> [Work item] Could you set down the full listing, unchanged?

> [Given entries]
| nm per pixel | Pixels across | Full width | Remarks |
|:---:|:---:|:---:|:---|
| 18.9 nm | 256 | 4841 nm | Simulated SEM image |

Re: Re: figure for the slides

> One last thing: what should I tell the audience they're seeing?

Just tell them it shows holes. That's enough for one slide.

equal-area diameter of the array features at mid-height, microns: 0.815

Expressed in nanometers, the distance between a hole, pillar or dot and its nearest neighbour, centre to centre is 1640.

> [Result]
| nm per pixel | Pixels across | Full width | Remarks |
|:---:|:---:|:---:|:---|
| 18.9 nm | 256 | 4841 nm | Simulated SEM image |

Re: Re: figure for the slides

> One last thing: what should I tell the audience they're seeing?

Just tell them it shows holes. That's enough for one slide.

equal-area diameter of the array features at mid-height, microns: 0.815

Expressed in nanometers, the distance between a hole, pillar or dot and its nearest neighbour, centre to centre is 1640.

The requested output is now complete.